BRIEF:
Please output, without any change, the lines of the material below from the very first through the one with "140 nm wide, 5".

SUPPLIED MATERIAL:
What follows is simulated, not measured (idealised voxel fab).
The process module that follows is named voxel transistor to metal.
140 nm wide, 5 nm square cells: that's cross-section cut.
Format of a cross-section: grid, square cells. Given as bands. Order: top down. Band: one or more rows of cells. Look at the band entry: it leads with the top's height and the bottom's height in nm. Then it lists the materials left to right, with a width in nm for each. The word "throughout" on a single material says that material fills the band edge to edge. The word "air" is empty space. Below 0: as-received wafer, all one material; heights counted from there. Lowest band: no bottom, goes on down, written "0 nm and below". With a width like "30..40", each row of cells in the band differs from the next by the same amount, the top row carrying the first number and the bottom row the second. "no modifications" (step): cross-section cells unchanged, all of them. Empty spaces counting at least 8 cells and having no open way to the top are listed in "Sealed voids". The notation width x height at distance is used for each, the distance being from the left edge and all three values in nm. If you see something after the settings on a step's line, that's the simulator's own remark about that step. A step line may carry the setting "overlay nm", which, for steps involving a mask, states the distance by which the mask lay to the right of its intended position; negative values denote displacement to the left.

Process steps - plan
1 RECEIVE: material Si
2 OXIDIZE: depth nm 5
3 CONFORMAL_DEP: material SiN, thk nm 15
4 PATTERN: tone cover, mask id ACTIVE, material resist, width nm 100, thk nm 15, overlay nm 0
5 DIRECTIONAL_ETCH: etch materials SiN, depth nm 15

RESPONSE AREA:
What follows is simulated, not measured (idealised voxel fab).
The process module that follows is named voxel transistor to metal.
140 nm wide, 5 nm square cells: that's cross-section cut.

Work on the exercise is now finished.